WORK REQUEST | Give every line of the listing back, exactly as written.

BEGIN RECORD EXTRACTS

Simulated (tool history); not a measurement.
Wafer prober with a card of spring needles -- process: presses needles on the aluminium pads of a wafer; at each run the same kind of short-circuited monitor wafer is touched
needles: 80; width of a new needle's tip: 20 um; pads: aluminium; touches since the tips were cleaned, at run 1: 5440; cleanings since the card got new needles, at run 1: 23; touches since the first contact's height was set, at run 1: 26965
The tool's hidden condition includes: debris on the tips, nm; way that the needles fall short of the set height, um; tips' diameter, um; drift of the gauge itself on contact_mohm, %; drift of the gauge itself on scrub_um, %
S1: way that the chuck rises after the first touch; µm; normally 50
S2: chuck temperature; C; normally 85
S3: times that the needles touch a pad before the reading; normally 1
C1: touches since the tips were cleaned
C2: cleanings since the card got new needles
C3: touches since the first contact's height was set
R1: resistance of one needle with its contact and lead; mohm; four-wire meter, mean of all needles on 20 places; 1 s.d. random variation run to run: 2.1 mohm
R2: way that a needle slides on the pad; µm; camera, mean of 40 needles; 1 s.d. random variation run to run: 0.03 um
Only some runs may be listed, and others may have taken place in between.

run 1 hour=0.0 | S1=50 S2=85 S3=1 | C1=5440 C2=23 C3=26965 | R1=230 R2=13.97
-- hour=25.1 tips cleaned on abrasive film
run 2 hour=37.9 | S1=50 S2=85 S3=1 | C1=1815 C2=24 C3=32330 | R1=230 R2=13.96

END RECORD EXTRACTS

EXERCISE OUTPUT |
Simulated (tool history); not a measurement.
Wafer prober with a card of spring needles -- process: presses needles on the aluminium pads of a wafer; at each run the same kind of short-circuited monitor wafer is touched
needles: 80; width of a new needle's tip: 20 um; pads: aluminium; touches since the tips were cleaned, at run 1: 5440; cleanings since the card got new needles, at run 1: 23; touches since the first contact's height was set, at run 1: 26965
The tool's hidden condition includes: debris on the tips, nm; way that the needles fall short of the set height, um; tips' diameter, um; drift of the gauge itself on contact_mohm, %; drift of the gauge itself on scrub_um, %
S1: way that the chuck rises after the first touch; µm; normally 50
S2: chuck temperature; C; normally 85
S3: times that the needles touch a pad before the reading; normally 1
C1: touches since the tips were cleaned
C2: cleanings since the card got new needles
C3: touches since the first contact's height was set
R1: resistance of one needle with its contact and lead; mohm; four-wire meter, mean of all needles on 20 places; 1 s.d. random variation run to run: 2.1 mohm
R2: way that a needle slides on the pad; µm; camera, mean of 40 needles; 1 s.d. random variation run to run: 0.03 um
Only some runs may be listed, and others may have taken place in between.

run 1 hour=0.0 | S1=50 S2=85 S3=1 | C1=5440 C2=23 C3=26965 | R1=230 R2=13.97
-- hour=25.1 tips cleaned on abrasive film
run 2 hour=37.9 | S1=50 S2=85 S3=1 | C1=1815 C2=24 C3=32330 | R1=230 R2=13.96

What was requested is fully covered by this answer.